§ **Requirement**: Please retype the records below exactly, from the first line down to and including the line with "fault: +29.6 MoNx KI (new film)".

# # #
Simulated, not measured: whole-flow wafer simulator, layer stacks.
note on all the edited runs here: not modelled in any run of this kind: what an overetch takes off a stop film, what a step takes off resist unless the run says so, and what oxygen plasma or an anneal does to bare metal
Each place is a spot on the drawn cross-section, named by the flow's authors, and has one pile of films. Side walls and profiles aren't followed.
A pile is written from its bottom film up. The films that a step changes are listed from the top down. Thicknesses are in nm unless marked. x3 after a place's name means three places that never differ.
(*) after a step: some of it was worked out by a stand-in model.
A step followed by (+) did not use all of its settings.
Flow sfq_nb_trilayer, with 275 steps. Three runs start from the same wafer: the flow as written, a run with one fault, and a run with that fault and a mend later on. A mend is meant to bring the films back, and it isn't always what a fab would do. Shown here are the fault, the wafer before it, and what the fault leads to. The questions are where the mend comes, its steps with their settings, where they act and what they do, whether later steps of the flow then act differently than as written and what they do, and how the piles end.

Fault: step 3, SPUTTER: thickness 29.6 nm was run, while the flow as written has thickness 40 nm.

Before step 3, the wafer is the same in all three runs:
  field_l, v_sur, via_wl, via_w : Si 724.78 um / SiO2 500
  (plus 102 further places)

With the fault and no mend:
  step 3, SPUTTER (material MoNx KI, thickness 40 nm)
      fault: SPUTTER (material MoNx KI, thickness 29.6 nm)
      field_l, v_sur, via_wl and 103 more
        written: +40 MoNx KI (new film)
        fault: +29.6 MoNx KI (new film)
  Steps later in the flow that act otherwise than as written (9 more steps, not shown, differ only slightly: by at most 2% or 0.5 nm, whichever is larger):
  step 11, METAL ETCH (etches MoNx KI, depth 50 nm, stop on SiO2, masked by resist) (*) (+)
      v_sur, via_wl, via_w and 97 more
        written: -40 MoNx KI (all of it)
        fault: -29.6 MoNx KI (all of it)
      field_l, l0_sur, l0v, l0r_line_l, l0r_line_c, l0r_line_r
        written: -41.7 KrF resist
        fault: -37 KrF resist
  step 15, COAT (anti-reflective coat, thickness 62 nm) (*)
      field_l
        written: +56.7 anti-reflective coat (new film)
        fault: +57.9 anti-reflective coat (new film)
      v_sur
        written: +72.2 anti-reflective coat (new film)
# # #

§ **Task response**:
Simulated, not measured: whole-flow wafer simulator, layer stacks.
note on all the edited runs here: not modelled in any run of this kind: what an overetch takes off a stop film, what a step takes off resist unless the run says so, and what oxygen plasma or an anneal does to bare metal
Each place is a spot on the drawn cross-section, named by the flow's authors, and has one pile of films. Side walls and profiles aren't followed.
A pile is written from its bottom film up. The films that a step changes are listed from the top down. Thicknesses are in nm unless marked. x3 after a place's name means three places that never differ.
(*) after a step: some of it was worked out by a stand-in model.
A step followed by (+) did not use all of its settings.
Flow sfq_nb_trilayer, with 275 steps. Three runs start from the same wafer: the flow as written, a run with one fault, and a run with that fault and a mend later on. A mend is meant to bring the films back, and it isn't always what a fab would do. Shown here are the fault, the wafer before it, and what the fault leads to. The questions are where the mend comes, its steps with their settings, where they act and what they do, whether later steps of the flow then act differently than as written and what they do, and how the piles end.

Fault: step 3, SPUTTER: thickness 29.6 nm was run, while the flow as written has thickness 40 nm.

Before step 3, the wafer is the same in all three runs:
  field_l, v_sur, via_wl, via_w : Si 724.78 um / SiO2 500
  (plus 102 further places)

With the fault and no mend:
  step 3, SPUTTER (material MoNx KI, thickness 40 nm)
      fault: SPUTTER (material MoNx KI, thickness 29.6 nm)
      field_l, v_sur, via_wl and 103 more
        written: +40 MoNx KI (new film)
        fault: +29.6 MoNx KI (new film)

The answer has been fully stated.